══ EXTRACTED DATA

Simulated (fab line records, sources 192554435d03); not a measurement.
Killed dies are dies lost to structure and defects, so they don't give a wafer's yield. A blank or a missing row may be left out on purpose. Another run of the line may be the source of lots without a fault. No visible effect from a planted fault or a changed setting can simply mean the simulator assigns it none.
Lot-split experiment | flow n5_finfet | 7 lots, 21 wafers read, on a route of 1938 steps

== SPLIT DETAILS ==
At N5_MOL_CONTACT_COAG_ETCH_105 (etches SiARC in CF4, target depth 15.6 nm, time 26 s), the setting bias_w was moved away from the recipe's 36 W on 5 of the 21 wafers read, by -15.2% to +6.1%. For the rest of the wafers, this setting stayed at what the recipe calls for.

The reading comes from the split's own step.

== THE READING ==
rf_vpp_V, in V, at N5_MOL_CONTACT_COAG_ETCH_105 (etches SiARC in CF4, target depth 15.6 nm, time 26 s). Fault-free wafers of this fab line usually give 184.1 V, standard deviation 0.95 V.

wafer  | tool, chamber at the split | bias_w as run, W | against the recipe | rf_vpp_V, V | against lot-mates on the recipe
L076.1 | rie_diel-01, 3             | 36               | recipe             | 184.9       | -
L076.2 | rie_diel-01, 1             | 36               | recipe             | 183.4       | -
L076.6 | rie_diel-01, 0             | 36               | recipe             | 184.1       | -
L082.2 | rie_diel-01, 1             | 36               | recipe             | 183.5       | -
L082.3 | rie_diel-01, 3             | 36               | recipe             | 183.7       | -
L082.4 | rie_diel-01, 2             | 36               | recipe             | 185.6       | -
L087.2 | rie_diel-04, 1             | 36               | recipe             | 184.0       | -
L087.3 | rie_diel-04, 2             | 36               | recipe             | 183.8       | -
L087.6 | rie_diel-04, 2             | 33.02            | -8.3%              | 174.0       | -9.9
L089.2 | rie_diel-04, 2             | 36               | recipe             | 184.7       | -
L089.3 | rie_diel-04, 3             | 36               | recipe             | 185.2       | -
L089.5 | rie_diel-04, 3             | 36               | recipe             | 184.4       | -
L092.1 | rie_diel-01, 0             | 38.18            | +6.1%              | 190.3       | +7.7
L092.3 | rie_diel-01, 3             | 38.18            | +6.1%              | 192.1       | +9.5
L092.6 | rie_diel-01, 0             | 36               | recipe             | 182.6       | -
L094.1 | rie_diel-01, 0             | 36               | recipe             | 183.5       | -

════

EXERCISE:
Give again exactly, and only, the lines above starting at the one with "L087.6 | rie_diel-04, 2" and ending at the one with "L092.6 | rie_diel-01, 0".

YOUR SOLUTION:
L087.6 | rie_diel-04, 2             | 33.02            | -8.3%              | 174.0       | -9.9
L089.2 | rie_diel-04, 2             | 36               | recipe             | 184.7       | -
L089.3 | rie_diel-04, 3             | 36               | recipe             | 185.2       | -
L089.5 | rie_diel-04, 3             | 36               | recipe             | 184.4       | -
L092.1 | rie_diel-01, 0             | 38.18            | +6.1%              | 190.3       | +7.7
L092.3 | rie_diel-01, 3             | 38.18            | +6.1%              | 192.1       | +9.5
L092.6 | rie_diel-01, 0             | 36               | recipe             | 182.6       | -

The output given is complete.